Start of Study material

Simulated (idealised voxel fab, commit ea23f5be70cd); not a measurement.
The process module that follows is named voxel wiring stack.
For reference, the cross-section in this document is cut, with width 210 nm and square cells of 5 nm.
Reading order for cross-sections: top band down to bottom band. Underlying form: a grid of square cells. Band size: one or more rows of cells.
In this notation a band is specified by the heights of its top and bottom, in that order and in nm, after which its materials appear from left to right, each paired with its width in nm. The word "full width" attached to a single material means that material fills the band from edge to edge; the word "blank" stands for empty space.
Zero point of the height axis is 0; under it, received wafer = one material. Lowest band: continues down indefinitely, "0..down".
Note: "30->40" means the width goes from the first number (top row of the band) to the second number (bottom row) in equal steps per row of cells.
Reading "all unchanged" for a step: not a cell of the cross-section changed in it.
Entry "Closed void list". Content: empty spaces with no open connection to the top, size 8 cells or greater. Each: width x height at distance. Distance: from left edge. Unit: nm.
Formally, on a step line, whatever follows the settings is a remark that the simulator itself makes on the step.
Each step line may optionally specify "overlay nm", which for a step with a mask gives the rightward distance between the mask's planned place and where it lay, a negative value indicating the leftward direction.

End of Study material

- Work instruction: Recopy the whole listing exactly.

- Task answer:
Simulated (idealised voxel fab, commit ea23f5be70cd); not a measurement.
The process module that follows is named voxel wiring stack.
For reference, the cross-section in this document is cut, with width 210 nm and square cells of 5 nm.
Reading order for cross-sections: top band down to bottom band. Underlying form: a grid of square cells. Band size: one or more rows of cells.
In this notation a band is specified by the heights of its top and bottom, in that order and in nm, after which its materials appear from left to right, each paired with its width in nm. The word "full width" attached to a single material means that material fills the band from edge to edge; the word "blank" stands for empty space.
Zero point of the height axis is 0; under it, received wafer = one material. Lowest band: continues down indefinitely, "0..down".
Note: "30->40" means the width goes from the first number (top row of the band) to the second number (bottom row) in equal steps per row of cells.
Reading "all unchanged" for a step: not a cell of the cross-section changed in it.
Entry "Closed void list". Content: empty spaces with no open connection to the top, size 8 cells or greater. Each: width x height at distance. Distance: from left edge. Unit: nm.
Formally, on a step line, whatever follows the settings is a remark that the simulator itself makes on the step.
Each step line may optionally specify "overlay nm", which for a step with a mask gives the rightward distance between the mask's planned place and where it lay, a negative value indicating the leftward direction.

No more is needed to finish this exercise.